☆ ☆ ☆ ☆
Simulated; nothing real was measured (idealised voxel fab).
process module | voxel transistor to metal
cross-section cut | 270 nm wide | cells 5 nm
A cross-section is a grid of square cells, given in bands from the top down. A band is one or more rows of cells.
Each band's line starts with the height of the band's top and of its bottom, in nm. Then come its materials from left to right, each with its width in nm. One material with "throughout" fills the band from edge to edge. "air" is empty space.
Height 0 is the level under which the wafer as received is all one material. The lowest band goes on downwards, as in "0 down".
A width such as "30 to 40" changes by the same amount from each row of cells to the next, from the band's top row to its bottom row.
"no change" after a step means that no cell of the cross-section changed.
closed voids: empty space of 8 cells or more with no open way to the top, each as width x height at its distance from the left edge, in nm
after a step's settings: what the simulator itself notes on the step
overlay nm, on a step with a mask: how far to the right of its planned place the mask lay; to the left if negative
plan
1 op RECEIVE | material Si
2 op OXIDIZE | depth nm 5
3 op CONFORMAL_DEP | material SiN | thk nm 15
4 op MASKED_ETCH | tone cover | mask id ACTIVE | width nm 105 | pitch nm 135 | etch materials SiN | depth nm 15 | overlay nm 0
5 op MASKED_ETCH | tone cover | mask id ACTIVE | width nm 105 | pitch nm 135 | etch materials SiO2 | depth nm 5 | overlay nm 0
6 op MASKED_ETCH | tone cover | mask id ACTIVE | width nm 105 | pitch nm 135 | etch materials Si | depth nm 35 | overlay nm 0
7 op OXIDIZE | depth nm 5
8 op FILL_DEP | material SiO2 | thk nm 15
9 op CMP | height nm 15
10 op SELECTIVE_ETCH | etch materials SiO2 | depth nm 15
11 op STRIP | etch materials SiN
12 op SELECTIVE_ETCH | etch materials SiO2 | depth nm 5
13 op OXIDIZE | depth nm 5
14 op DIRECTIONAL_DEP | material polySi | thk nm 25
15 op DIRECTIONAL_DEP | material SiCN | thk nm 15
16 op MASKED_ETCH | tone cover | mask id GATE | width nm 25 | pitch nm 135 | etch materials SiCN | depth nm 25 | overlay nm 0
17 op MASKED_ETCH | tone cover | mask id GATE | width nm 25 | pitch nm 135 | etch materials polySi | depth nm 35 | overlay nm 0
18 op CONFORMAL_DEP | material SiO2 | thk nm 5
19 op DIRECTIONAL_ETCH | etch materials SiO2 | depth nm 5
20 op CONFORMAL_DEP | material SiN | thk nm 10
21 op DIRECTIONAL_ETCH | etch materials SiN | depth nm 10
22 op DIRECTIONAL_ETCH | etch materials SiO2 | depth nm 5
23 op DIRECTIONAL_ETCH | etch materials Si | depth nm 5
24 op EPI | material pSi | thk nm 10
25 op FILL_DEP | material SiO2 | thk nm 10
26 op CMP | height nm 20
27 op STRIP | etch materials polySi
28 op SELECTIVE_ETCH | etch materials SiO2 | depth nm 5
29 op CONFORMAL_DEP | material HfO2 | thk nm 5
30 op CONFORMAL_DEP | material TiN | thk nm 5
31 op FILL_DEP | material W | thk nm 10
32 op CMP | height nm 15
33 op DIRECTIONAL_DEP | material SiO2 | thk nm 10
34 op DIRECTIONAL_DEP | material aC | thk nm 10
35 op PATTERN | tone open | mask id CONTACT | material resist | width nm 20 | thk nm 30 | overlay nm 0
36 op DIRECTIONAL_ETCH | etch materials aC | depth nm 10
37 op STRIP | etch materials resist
☆ ☆ ☆ ☆

> [Activity]:
Only the lines from the first one of the listing up to and including the line where "Each band's line" appears are wanted, reproduced exactly.

> [Exercise result]:
Simulated; nothing real was measured (idealised voxel fab).
process module | voxel transistor to metal
cross-section cut | 270 nm wide | cells 5 nm
A cross-section is a grid of square cells, given in bands from the top down. A band is one or more rows of cells.
Each band's line starts with the height of the band's top and of its bottom, in nm. Then come its materials from left to right, each with its width in nm. One material with "throughout" fills the band from edge to edge. "air" is empty space.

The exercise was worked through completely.